[Extracted information — start]

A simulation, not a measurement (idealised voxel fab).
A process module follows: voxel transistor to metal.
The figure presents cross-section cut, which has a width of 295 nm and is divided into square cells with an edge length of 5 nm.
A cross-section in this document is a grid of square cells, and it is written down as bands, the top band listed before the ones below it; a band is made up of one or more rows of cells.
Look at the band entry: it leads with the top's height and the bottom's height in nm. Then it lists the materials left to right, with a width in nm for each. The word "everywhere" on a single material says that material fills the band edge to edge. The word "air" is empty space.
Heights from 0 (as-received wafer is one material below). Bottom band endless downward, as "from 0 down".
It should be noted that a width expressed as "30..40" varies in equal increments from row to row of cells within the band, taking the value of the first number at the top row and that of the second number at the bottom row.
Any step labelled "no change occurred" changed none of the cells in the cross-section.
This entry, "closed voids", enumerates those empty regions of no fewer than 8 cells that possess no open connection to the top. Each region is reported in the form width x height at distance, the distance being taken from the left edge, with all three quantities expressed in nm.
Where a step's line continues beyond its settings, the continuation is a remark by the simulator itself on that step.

[Extracted information — finish]

• [Work order]:
Copy every entry exactly.

• [Written answer]:
A simulation, not a measurement (idealised voxel fab).
A process module follows: voxel transistor to metal.
The figure presents cross-section cut, which has a width of 295 nm and is divided into square cells with an edge length of 5 nm.
A cross-section in this document is a grid of square cells, and it is written down as bands, the top band listed before the ones below it; a band is made up of one or more rows of cells.
Look at the band entry: it leads with the top's height and the bottom's height in nm. Then it lists the materials left to right, with a width in nm for each. The word "everywhere" on a single material says that material fills the band edge to edge. The word "air" is empty space.
Heights from 0 (as-received wafer is one material below). Bottom band endless downward, as "from 0 down".
It should be noted that a width expressed as "30..40" varies in equal increments from row to row of cells within the band, taking the value of the first number at the top row and that of the second number at the bottom row.
Any step labelled "no change occurred" changed none of the cells in the cross-section.
This entry, "closed voids", enumerates those empty regions of no fewer than 8 cells that possess no open connection to the top. Each region is reported in the form width x height at distance, the distance being taken from the left edge, with all three quantities expressed in nm.
Where a step's line continues beyond its settings, the continuation is a remark by the simulator itself on that step.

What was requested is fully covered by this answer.